— ACTIVITY —
Write the records out again in full, word for word.

— PROVIDED DATA —
▼▼▼
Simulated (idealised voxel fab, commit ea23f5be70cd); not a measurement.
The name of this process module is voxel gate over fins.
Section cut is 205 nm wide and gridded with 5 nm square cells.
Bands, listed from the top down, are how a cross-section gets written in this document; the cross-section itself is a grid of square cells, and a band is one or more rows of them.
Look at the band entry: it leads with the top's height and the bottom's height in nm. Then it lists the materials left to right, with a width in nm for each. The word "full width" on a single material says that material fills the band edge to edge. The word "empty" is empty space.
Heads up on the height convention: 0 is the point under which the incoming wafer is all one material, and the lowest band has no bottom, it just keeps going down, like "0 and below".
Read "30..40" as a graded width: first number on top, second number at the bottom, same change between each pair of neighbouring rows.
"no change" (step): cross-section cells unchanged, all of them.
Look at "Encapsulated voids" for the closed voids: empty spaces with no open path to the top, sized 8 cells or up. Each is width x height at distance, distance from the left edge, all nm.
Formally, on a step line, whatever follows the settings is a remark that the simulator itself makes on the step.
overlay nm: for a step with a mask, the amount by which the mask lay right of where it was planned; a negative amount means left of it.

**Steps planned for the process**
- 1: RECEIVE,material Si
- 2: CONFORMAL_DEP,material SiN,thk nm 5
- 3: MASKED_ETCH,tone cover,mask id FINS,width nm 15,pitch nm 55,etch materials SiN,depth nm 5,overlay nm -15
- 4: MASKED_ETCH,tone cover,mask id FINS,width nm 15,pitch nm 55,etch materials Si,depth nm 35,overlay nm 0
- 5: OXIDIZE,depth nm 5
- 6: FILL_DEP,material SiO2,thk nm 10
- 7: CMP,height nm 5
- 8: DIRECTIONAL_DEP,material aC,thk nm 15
▲▲▲

— RESPONSE AREA —
Simulated (idealised voxel fab, commit ea23f5be70cd); not a measurement.
The name of this process module is voxel gate over fins.
Section cut is 205 nm wide and gridded with 5 nm square cells.
Bands, listed from the top down, are how a cross-section gets written in this document; the cross-section itself is a grid of square cells, and a band is one or more rows of them.
Look at the band entry: it leads with the top's height and the bottom's height in nm. Then it lists the materials left to right, with a width in nm for each. The word "full width" on a single material says that material fills the band edge to edge. The word "empty" is empty space.
Heads up on the height convention: 0 is the point under which the incoming wafer is all one material, and the lowest band has no bottom, it just keeps going down, like "0 and below".
Read "30..40" as a graded width: first number on top, second number at the bottom, same change between each pair of neighbouring rows.
"no change" (step): cross-section cells unchanged, all of them.
Look at "Encapsulated voids" for the closed voids: empty spaces with no open path to the top, sized 8 cells or up. Each is width x height at distance, distance from the left edge, all nm.
Formally, on a step line, whatever follows the settings is a remark that the simulator itself makes on the step.
overlay nm: for a step with a mask, the amount by which the mask lay right of where it was planned; a negative amount means left of it.

**Steps planned for the process**
- 1: RECEIVE,material Si
- 2: CONFORMAL_DEP,material SiN,thk nm 5
- 3: MASKED_ETCH,tone cover,mask id FINS,width nm 15,pitch nm 55,etch materials SiN,depth nm 5,overlay nm -15
- 4: MASKED_ETCH,tone cover,mask id FINS,width nm 15,pitch nm 55,etch materials Si,depth nm 35,overlay nm 0
- 5: OXIDIZE,depth nm 5
- 6: FILL_DEP,material SiO2,thk nm 10
- 7: CMP,height nm 5
- 8: DIRECTIONAL_DEP,material aC,thk nm 15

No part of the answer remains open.